From the listing below, reproduce word for word the part that opens with the line containing "1 op RECEIVE | material Si" and closes with the line containing "second wafer at"; reproduce nothing else.

* * * * *

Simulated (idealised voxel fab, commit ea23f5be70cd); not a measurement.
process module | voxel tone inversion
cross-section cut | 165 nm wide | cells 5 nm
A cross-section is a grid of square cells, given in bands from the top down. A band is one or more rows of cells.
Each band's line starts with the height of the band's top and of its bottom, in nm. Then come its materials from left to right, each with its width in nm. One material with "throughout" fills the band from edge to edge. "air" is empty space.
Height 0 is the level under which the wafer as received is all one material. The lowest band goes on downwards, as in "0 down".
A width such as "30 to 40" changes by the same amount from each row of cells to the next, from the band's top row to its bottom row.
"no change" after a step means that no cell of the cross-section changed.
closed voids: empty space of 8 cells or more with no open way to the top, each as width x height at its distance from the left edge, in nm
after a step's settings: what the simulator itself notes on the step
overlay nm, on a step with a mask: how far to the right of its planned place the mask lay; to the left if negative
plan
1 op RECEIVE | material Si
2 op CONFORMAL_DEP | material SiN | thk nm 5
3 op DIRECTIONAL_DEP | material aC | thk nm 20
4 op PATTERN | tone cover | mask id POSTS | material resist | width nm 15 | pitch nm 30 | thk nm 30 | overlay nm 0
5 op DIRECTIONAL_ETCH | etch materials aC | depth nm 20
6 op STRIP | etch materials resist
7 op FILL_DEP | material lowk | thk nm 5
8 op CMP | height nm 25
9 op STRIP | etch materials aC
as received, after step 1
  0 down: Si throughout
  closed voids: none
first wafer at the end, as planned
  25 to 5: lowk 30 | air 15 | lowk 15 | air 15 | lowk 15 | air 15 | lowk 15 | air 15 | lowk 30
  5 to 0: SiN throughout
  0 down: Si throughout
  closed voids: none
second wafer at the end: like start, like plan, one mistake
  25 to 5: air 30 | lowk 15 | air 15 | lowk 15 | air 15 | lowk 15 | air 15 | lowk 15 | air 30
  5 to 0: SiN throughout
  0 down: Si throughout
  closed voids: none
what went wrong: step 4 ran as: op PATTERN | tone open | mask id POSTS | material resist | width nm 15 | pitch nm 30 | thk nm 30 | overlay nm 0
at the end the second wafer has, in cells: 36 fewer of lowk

* * * * *

Exercise response
1 op RECEIVE | material Si
2 op CONFORMAL_DEP | material SiN | thk nm 5
3 op DIRECTIONAL_DEP | material aC | thk nm 20
4 op PATTERN | tone cover | mask id POSTS | material resist | width nm 15 | pitch nm 30 | thk nm 30 | overlay nm 0
5 op DIRECTIONAL_ETCH | etch materials aC | depth nm 20
6 op STRIP | etch materials resist
7 op FILL_DEP | material lowk | thk nm 5
8 op CMP | height nm 25
9 op STRIP | etch materials aC
as received, after step 1
  0 down: Si throughout
  closed voids: none
first wafer at the end, as planned
  25 to 5: lowk 30 | air 15 | lowk 15 | air 15 | lowk 15 | air 15 | lowk 15 | air 15 | lowk 30
  5 to 0: SiN throughout
  0 down: Si throughout
  closed voids: none
second wafer at the end: like start, like plan, one mistake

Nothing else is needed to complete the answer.